**WORK TASK:** Output the opening lines of the records exactly. End with the line that contains "A sampling plan".

== EXCERPTED RECORDS

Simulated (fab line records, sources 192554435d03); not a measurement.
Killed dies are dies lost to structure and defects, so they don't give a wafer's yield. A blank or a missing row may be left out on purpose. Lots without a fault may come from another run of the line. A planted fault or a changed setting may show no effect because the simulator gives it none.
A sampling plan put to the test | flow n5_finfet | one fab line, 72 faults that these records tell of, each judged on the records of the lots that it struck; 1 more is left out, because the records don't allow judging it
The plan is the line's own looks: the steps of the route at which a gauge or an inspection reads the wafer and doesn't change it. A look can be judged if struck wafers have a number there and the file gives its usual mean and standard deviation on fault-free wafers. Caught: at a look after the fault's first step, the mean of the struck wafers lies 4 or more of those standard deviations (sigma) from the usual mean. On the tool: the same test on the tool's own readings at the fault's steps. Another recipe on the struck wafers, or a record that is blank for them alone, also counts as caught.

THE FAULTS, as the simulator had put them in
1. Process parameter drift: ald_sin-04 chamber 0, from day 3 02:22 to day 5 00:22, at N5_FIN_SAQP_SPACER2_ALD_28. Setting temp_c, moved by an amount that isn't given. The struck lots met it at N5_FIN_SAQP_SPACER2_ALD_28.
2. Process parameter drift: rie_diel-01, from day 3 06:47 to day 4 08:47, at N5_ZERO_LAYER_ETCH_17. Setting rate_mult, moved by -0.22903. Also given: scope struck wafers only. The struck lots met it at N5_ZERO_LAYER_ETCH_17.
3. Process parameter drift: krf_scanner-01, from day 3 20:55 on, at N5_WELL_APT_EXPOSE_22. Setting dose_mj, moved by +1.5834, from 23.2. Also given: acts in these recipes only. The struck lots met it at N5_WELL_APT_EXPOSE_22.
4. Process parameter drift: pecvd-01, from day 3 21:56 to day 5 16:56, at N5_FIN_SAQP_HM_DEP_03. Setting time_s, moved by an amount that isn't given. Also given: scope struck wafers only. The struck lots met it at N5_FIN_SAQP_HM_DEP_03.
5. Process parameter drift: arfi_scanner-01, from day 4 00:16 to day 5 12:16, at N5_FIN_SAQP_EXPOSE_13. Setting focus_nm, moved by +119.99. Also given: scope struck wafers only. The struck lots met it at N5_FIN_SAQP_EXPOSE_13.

====

**TASK RESPONSE:**
Simulated (fab line records, sources 192554435d03); not a measurement.
Killed dies are dies lost to structure and defects, so they don't give a wafer's yield. A blank or a missing row may be left out on purpose. Lots without a fault may come from another run of the line. A planted fault or a changed setting may show no effect because the simulator gives it none.
A sampling plan put to the test | flow n5_finfet | one fab line, 72 faults that these records tell of, each judged on the records of the lots that it struck; 1 more is left out, because the records don't allow judging it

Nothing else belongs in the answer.